══════════
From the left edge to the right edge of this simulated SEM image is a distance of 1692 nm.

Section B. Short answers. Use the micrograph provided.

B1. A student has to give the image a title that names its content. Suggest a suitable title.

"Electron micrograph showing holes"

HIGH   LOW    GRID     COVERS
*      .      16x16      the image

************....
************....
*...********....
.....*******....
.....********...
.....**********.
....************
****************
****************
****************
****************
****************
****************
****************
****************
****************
══════════

## Action item:
Return all the lines above exactly as given.

## Exercise solution:
From the left edge to the right edge of this simulated SEM image is a distance of 1692 nm.

Section B. Short answers. Use the micrograph provided.

B1. A student has to give the image a title that names its content. Suggest a suitable title.

"Electron micrograph showing holes"

HIGH   LOW    GRID     COVERS
*      .      16x16      the image

************....
************....
*...********....
.....*******....
.....********...
.....**********.
....************
****************
****************
****************
****************
****************
****************
****************
****************
****************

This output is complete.